- **Work item**: Beginning with the opening line, set down each line of the material below exactly, stopping once the line with "L402,day 4 10:20,filmMetro-04,376.5" is done.

•••

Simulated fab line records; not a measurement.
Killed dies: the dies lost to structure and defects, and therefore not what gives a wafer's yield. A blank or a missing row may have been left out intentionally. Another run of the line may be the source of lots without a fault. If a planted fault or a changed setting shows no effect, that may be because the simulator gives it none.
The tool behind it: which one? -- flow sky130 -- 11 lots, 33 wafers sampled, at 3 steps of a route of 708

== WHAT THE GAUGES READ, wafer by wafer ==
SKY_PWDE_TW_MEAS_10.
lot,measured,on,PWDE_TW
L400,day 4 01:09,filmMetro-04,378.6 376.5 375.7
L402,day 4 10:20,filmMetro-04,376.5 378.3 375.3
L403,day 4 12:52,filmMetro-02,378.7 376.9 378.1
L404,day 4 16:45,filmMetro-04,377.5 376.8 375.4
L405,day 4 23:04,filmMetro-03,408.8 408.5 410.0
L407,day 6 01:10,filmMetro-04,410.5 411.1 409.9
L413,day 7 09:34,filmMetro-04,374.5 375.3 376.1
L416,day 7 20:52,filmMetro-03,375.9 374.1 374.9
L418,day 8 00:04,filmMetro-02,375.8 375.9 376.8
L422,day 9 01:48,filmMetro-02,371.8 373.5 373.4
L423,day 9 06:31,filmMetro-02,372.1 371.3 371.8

•••

- **Written answer**:
Simulated fab line records; not a measurement.
Killed dies: the dies lost to structure and defects, and therefore not what gives a wafer's yield. A blank or a missing row may have been left out intentionally. Another run of the line may be the source of lots without a fault. If a planted fault or a changed setting shows no effect, that may be because the simulator gives it none.
The tool behind it: which one? -- flow sky130 -- 11 lots, 33 wafers sampled, at 3 steps of a route of 708

== WHAT THE GAUGES READ, wafer by wafer ==
SKY_PWDE_TW_MEAS_10.
lot,measured,on,PWDE_TW
L400,day 4 01:09,filmMetro-04,378.6 376.5 375.7
L402,day 4 10:20,filmMetro-04,376.5 378.3 375.3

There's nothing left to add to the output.